* **WORK REQUEST**
Repeat, exactly as written, the lines of the records below from the first through the line with "TiN 72, Si |", but none past it.

ENTRIES PROVIDED START

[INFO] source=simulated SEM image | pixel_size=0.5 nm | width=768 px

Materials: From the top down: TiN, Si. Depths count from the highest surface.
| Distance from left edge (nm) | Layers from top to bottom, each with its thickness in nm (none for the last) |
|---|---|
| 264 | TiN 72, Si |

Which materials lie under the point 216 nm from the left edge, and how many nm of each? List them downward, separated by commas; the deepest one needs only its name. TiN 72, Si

ENTRIES PROVIDED END

* **RESPONSE AREA**
[INFO] source=simulated SEM image | pixel_size=0.5 nm | width=768 px

Materials: From the top down: TiN, Si. Depths count from the highest surface.
| Distance from left edge (nm) | Layers from top to bottom, each with its thickness in nm (none for the last) |
|---|---|
| 264 | TiN 72, Si |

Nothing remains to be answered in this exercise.